* [Task item]:
Make an exact transcription of the data below.

==============================
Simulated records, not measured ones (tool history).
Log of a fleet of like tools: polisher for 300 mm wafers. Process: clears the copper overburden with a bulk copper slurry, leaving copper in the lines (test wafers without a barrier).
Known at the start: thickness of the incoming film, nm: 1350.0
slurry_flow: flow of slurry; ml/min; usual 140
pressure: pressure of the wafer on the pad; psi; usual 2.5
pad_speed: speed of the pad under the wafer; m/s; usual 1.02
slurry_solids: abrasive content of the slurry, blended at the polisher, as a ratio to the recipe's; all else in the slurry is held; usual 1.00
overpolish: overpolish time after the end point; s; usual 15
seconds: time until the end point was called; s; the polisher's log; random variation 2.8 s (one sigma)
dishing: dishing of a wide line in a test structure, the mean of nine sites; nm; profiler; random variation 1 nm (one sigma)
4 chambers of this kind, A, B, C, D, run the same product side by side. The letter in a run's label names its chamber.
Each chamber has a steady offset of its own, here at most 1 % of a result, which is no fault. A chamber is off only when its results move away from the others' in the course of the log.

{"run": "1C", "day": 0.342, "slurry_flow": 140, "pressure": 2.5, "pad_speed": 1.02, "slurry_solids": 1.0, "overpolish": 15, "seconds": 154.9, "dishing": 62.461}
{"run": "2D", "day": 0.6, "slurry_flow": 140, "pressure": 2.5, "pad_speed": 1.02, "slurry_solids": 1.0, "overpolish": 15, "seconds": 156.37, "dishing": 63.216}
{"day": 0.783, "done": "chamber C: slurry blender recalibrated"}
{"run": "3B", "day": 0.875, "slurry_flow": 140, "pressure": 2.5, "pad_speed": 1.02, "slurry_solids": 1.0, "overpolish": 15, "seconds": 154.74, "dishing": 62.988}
==============================

* [Solution]:
Simulated records, not measured ones (tool history).
Log of a fleet of like tools: polisher for 300 mm wafers. Process: clears the copper overburden with a bulk copper slurry, leaving copper in the lines (test wafers without a barrier).
Known at the start: thickness of the incoming film, nm: 1350.0
slurry_flow: flow of slurry; ml/min; usual 140
pressure: pressure of the wafer on the pad; psi; usual 2.5
pad_speed: speed of the pad under the wafer; m/s; usual 1.02
slurry_solids: abrasive content of the slurry, blended at the polisher, as a ratio to the recipe's; all else in the slurry is held; usual 1.00
overpolish: overpolish time after the end point; s; usual 15
seconds: time until the end point was called; s; the polisher's log; random variation 2.8 s (one sigma)
dishing: dishing of a wide line in a test structure, the mean of nine sites; nm; profiler; random variation 1 nm (one sigma)
4 chambers of this kind, A, B, C, D, run the same product side by side. The letter in a run's label names its chamber.
Each chamber has a steady offset of its own, here at most 1 % of a result, which is no fault. A chamber is off only when its results move away from the others' in the course of the log.

{"run": "1C", "day": 0.342, "slurry_flow": 140, "pressure": 2.5, "pad_speed": 1.02, "slurry_solids": 1.0, "overpolish": 15, "seconds": 154.9, "dishing": 62.461}
{"run": "2D", "day": 0.6, "slurry_flow": 140, "pressure": 2.5, "pad_speed": 1.02, "slurry_solids": 1.0, "overpolish": 15, "seconds": 156.37, "dishing": 63.216}
{"day": 0.783, "done": "chamber C: slurry blender recalibrated"}
{"run": "3B", "day": 0.875, "slurry_flow": 140, "pressure": 2.5, "pad_speed": 1.02, "slurry_solids": 1.0, "overpolish": 15, "seconds": 154.74, "dishing": 62.988}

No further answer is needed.